**Dataset content:**
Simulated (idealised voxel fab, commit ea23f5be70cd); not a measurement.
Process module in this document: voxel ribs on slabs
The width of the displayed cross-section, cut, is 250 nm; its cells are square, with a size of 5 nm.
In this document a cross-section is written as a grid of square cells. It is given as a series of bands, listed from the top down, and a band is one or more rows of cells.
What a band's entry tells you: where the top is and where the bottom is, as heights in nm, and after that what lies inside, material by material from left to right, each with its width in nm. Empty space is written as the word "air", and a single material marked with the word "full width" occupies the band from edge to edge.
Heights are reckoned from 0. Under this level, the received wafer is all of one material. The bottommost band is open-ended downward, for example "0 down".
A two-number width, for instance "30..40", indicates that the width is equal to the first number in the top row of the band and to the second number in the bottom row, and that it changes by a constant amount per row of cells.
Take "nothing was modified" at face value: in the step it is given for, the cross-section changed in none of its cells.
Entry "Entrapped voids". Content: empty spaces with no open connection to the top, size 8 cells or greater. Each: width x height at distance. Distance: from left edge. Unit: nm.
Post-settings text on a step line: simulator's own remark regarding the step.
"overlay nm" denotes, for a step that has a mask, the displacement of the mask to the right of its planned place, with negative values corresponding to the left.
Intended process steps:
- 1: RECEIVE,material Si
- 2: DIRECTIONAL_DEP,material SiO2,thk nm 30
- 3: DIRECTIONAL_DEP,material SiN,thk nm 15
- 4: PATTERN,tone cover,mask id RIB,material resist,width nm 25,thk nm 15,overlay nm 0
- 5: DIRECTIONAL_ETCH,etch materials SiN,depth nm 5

**Task item:** Repeat each of the entries exactly.

**Problem solution:**
Simulated (idealised voxel fab, commit ea23f5be70cd); not a measurement.
Process module in this document: voxel ribs on slabs
The width of the displayed cross-section, cut, is 250 nm; its cells are square, with a size of 5 nm.
In this document a cross-section is written as a grid of square cells. It is given as a series of bands, listed from the top down, and a band is one or more rows of cells.
What a band's entry tells you: where the top is and where the bottom is, as heights in nm, and after that what lies inside, material by material from left to right, each with its width in nm. Empty space is written as the word "air", and a single material marked with the word "full width" occupies the band from edge to edge.
Heights are reckoned from 0. Under this level, the received wafer is all of one material. The bottommost band is open-ended downward, for example "0 down".
A two-number width, for instance "30..40", indicates that the width is equal to the first number in the top row of the band and to the second number in the bottom row, and that it changes by a constant amount per row of cells.
Take "nothing was modified" at face value: in the step it is given for, the cross-section changed in none of its cells.
Entry "Entrapped voids". Content: empty spaces with no open connection to the top, size 8 cells or greater. Each: width x height at distance. Distance: from left edge. Unit: nm.
Post-settings text on a step line: simulator's own remark regarding the step.
"overlay nm" denotes, for a step that has a mask, the displacement of the mask to the right of its planned place, with negative values corresponding to the left.
Intended process steps:
- 1: RECEIVE,material Si
- 2: DIRECTIONAL_DEP,material SiO2,thk nm 30
- 3: DIRECTIONAL_DEP,material SiN,thk nm 15
- 4: PATTERN,tone cover,mask id RIB,material resist,width nm 25,thk nm 15,overlay nm 0
- 5: DIRECTIONAL_ETCH,etch materials SiN,depth nm 5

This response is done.